# Data records
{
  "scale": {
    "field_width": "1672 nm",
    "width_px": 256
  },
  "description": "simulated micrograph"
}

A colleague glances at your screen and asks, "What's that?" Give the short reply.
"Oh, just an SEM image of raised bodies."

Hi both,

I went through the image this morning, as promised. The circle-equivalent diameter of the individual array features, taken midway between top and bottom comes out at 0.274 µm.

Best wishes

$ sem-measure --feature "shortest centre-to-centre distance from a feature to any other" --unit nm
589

# Work instruction
Without altering a single word, reproduce the entries above.

# Response area
{
  "scale": {
    "field_width": "1672 nm",
    "width_px": 256
  },
  "description": "simulated micrograph"
}

A colleague glances at your screen and asks, "What's that?" Give the short reply.
"Oh, just an SEM image of raised bodies."

Hi both,

I went through the image this morning, as promised. The circle-equivalent diameter of the individual array features, taken midway between top and bottom comes out at 0.274 µm.

Best wishes

$ sem-measure --feature "shortest centre-to-centre distance from a feature to any other" --unit nm
589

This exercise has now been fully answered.